| Work task |
Starting with the first line below, reproduce each line exactly until you have included the one bearing "The tool may".

===== Record excerpts

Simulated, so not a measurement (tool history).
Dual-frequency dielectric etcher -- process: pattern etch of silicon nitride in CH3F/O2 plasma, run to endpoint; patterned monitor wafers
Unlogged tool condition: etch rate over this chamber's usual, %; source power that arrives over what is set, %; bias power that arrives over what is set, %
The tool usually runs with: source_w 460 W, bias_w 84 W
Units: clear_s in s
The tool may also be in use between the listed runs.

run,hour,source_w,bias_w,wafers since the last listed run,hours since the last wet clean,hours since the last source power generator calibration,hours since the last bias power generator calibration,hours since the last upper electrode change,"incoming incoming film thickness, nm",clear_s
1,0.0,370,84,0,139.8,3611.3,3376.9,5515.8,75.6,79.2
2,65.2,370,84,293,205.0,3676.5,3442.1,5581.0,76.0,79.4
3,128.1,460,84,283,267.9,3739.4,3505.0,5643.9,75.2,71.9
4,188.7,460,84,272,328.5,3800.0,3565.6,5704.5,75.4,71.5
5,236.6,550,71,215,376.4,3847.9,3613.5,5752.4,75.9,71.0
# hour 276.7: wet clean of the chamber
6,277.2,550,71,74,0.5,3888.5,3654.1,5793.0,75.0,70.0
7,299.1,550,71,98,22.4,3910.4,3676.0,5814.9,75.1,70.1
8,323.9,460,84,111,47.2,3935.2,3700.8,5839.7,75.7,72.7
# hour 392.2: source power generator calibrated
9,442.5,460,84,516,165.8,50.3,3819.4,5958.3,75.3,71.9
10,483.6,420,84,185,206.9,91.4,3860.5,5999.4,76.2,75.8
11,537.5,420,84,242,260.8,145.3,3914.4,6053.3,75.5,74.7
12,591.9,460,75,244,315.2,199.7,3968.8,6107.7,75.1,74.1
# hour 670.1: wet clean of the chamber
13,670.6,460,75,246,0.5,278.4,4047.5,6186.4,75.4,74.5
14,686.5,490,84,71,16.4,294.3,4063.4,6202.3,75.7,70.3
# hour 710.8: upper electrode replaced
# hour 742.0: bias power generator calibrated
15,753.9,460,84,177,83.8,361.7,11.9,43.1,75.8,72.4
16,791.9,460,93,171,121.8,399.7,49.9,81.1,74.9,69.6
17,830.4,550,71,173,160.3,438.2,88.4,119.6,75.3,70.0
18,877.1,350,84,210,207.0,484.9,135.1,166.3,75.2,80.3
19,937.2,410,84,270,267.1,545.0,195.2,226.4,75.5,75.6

==========

| Task answer |
Simulated, so not a measurement (tool history).
Dual-frequency dielectric etcher -- process: pattern etch of silicon nitride in CH3F/O2 plasma, run to endpoint; patterned monitor wafers
Unlogged tool condition: etch rate over this chamber's usual, %; source power that arrives over what is set, %; bias power that arrives over what is set, %
The tool usually runs with: source_w 460 W, bias_w 84 W
Units: clear_s in s
The tool may also be in use between the listed runs.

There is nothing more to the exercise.